=== WORK ITEM ===
All lines from the start of the listing below through the line containing "Height 0 is" are to be written out again exactly, and no others.

-*-*-
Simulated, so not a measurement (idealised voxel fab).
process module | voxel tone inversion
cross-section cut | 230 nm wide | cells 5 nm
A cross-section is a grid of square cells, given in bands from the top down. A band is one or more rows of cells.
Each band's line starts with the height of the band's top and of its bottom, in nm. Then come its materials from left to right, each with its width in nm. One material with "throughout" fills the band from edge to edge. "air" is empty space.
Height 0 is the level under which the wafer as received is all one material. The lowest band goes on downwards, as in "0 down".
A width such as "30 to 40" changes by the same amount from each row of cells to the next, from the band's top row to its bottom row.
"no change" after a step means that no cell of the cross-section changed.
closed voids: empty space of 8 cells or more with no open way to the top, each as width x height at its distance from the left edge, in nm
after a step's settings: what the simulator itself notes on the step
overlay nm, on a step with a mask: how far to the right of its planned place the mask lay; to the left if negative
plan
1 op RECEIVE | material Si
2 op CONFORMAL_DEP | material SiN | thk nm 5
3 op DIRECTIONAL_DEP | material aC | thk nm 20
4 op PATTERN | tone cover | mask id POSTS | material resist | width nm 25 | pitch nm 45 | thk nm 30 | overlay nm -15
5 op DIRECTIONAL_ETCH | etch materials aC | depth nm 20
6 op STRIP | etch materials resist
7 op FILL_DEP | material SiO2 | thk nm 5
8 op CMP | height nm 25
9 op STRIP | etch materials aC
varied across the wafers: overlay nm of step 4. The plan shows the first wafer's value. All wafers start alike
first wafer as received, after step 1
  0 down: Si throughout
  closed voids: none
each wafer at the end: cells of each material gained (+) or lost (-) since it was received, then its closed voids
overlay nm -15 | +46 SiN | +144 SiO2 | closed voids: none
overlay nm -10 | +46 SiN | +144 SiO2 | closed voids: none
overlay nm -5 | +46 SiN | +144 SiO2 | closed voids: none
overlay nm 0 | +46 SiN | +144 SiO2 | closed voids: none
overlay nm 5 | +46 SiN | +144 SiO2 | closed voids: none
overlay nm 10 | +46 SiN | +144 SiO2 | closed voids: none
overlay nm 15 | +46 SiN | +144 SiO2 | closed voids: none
-*-*-

=== EXPECTED ANSWER ===
Simulated, so not a measurement (idealised voxel fab).
process module | voxel tone inversion
cross-section cut | 230 nm wide | cells 5 nm
A cross-section is a grid of square cells, given in bands from the top down. A band is one or more rows of cells.
Each band's line starts with the height of the band's top and of its bottom, in nm. Then come its materials from left to right, each with its width in nm. One material with "throughout" fills the band from edge to edge. "air" is empty space.
Height 0 is the level under which the wafer as received is all one material. The lowest band goes on downwards, as in "0 down".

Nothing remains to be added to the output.